*** EXTRACTED RECORDS Section Begins ***

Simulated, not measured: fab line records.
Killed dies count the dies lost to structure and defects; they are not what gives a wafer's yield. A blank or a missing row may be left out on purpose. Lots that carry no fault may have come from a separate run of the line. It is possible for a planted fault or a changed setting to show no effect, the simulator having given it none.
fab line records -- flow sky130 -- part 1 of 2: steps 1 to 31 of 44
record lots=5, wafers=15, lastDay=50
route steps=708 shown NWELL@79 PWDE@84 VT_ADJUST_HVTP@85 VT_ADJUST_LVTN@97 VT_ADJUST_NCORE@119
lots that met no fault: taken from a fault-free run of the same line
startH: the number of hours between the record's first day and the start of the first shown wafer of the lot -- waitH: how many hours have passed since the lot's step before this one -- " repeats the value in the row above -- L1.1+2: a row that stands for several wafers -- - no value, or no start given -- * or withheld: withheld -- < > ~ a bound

*** EXTRACTED RECORDS Section Ends ***

REQUIREMENT – Write out all the entries exactly.

PROBLEM SOLUTION –
Simulated, not measured: fab line records.
Killed dies count the dies lost to structure and defects; they are not what gives a wafer's yield. A blank or a missing row may be left out on purpose. Lots that carry no fault may have come from a separate run of the line. It is possible for a planted fault or a changed setting to show no effect, the simulator having given it none.
fab line records -- flow sky130 -- part 1 of 2: steps 1 to 31 of 44
record lots=5, wafers=15, lastDay=50
route steps=708 shown NWELL@79 PWDE@84 VT_ADJUST_HVTP@85 VT_ADJUST_LVTN@97 VT_ADJUST_NCORE@119
lots that met no fault: taken from a fault-free run of the same line
startH: the number of hours between the record's first day and the start of the first shown wafer of the lot -- waitH: how many hours have passed since the lot's step before this one -- " repeats the value in the row above -- L1.1+2: a row that stands for several wafers -- - no value, or no start given -- * or withheld: withheld -- < > ~ a bound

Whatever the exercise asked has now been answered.